* **GIVEN DATA**:
####

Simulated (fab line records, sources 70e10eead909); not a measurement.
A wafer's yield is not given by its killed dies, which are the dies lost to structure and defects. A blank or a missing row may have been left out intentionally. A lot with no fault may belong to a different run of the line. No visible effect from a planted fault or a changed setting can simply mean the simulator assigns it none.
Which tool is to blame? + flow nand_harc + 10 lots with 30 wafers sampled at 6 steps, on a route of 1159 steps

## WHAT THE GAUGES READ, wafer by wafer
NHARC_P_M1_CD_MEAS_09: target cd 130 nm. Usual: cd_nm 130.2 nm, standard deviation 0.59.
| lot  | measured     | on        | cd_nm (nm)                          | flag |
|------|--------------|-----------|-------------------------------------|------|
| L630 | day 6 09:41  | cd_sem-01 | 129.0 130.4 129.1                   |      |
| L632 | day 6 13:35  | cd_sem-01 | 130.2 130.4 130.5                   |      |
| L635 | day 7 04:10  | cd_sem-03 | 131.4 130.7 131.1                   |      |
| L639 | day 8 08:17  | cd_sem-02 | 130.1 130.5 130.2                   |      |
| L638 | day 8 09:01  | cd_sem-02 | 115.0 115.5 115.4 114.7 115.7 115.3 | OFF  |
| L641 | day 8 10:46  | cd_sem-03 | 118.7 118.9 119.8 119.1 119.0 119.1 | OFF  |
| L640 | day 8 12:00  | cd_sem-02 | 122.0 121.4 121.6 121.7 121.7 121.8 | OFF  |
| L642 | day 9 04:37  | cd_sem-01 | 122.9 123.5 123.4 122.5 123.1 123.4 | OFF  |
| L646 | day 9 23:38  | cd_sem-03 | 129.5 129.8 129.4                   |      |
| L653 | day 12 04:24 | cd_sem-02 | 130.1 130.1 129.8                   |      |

####

* **ACTIVITY**:
Retype the entries above exactly, but only from the line containing "Which tool is" through the line containing "NHARC_P_M1_CD_MEAS_09: target cd", both included.

* **EXERCISE OUTPUT**:
Which tool is to blame? + flow nand_harc + 10 lots with 30 wafers sampled at 6 steps, on a route of 1159 steps

## WHAT THE GAUGES READ, wafer by wafer
NHARC_P_M1_CD_MEAS_09: target cd 130 nm. Usual: cd_nm 130.2 nm, standard deviation 0.59.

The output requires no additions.